■ **Assignment**
Return the whole of the data exactly.

■ **Listed records**
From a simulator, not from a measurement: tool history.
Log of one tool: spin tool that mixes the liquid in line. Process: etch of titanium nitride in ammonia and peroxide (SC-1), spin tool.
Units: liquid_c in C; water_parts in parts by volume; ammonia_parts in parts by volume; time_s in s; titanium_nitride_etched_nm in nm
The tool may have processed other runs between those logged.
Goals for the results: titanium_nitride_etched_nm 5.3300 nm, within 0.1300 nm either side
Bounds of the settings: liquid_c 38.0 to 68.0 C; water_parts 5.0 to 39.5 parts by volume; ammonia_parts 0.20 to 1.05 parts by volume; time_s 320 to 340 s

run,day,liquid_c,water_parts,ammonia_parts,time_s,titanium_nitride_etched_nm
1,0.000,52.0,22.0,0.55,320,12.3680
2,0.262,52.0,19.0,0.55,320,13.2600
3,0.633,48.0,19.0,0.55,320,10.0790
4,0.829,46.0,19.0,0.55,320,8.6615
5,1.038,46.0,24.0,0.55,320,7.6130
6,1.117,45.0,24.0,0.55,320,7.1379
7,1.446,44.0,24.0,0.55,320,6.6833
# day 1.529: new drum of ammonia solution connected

■ **Answer section**
From a simulator, not from a measurement: tool history.
Log of one tool: spin tool that mixes the liquid in line. Process: etch of titanium nitride in ammonia and peroxide (SC-1), spin tool.
Units: liquid_c in C; water_parts in parts by volume; ammonia_parts in parts by volume; time_s in s; titanium_nitride_etched_nm in nm
The tool may have processed other runs between those logged.
Goals for the results: titanium_nitride_etched_nm 5.3300 nm, within 0.1300 nm either side
Bounds of the settings: liquid_c 38.0 to 68.0 C; water_parts 5.0 to 39.5 parts by volume; ammonia_parts 0.20 to 1.05 parts by volume; time_s 320 to 340 s

run,day,liquid_c,water_parts,ammonia_parts,time_s,titanium_nitride_etched_nm
1,0.000,52.0,22.0,0.55,320,12.3680
2,0.262,52.0,19.0,0.55,320,13.2600
3,0.633,48.0,19.0,0.55,320,10.0790
4,0.829,46.0,19.0,0.55,320,8.6615
5,1.038,46.0,24.0,0.55,320,7.6130
6,1.117,45.0,24.0,0.55,320,7.1379
7,1.446,44.0,24.0,0.55,320,6.6833
# day 1.529: new drum of ammonia solution connected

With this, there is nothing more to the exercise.